Required action: Answer with the exact lines of the following material from the one containing "S1: temperature setpoint" through the one containing "C2: hours since", both end lines included.

Given information:
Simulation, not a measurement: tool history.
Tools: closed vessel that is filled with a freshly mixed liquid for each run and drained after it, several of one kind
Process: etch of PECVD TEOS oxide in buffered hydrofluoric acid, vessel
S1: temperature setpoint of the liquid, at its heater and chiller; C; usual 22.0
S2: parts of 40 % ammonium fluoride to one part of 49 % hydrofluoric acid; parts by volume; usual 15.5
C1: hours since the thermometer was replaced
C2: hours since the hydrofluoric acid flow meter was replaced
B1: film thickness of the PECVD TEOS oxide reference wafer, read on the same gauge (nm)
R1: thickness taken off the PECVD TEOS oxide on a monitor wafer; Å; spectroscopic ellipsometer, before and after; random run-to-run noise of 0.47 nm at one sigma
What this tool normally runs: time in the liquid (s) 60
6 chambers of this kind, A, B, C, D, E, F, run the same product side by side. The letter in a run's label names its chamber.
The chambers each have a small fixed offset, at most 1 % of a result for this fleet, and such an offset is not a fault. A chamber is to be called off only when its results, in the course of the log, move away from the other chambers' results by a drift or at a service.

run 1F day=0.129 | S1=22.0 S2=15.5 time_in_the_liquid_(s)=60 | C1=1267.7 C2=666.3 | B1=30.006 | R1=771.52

Task answer:
S1: temperature setpoint of the liquid, at its heater and chiller; C; usual 22.0
S2: parts of 40 % ammonium fluoride to one part of 49 % hydrofluoric acid; parts by volume; usual 15.5
C1: hours since the thermometer was replaced
C2: hours since the hydrofluoric acid flow meter was replaced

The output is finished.